- Recorded data
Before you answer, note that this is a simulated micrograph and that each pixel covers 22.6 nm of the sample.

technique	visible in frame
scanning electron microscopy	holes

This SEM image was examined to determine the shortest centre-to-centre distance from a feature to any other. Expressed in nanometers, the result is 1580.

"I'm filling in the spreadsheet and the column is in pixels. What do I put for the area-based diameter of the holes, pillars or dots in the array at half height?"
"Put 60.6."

- Task item
Only the lines from the opening of the material through the line with "This SEM image" should be echoed, exactly as written.

- Exercise result
Before you answer, note that this is a simulated micrograph and that each pixel covers 22.6 nm of the sample.

technique	visible in frame
scanning electron microscopy	holes

This SEM image was examined to determine the shortest centre-to-centre distance from a feature to any other. Expressed in nanometers, the result is 1580.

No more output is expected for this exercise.